REQUIRED ACTION:
Repeat the records word for word.

LISTED RECORDS:
┄┄┄┄┄┄
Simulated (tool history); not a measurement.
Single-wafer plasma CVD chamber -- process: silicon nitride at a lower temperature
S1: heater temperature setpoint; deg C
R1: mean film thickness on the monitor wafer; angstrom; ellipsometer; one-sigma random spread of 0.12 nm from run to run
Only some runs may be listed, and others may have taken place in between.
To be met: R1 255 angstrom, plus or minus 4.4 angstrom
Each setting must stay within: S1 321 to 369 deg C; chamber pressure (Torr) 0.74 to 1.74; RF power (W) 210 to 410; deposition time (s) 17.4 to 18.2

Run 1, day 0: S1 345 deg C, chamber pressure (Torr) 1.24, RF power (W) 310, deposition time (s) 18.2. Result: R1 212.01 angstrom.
┄┄┄┄┄┄

WRITTEN ANSWER:
Simulated (tool history); not a measurement.
Single-wafer plasma CVD chamber -- process: silicon nitride at a lower temperature
S1: heater temperature setpoint; deg C
R1: mean film thickness on the monitor wafer; angstrom; ellipsometer; one-sigma random spread of 0.12 nm from run to run
Only some runs may be listed, and others may have taken place in between.
To be met: R1 255 angstrom, plus or minus 4.4 angstrom
Each setting must stay within: S1 321 to 369 deg C; chamber pressure (Torr) 0.74 to 1.74; RF power (W) 210 to 410; deposition time (s) 17.4 to 18.2

Run 1, day 0: S1 345 deg C, chamber pressure (Torr) 1.24, RF power (W) 310, deposition time (s) 18.2. Result: R1 212.01 angstrom.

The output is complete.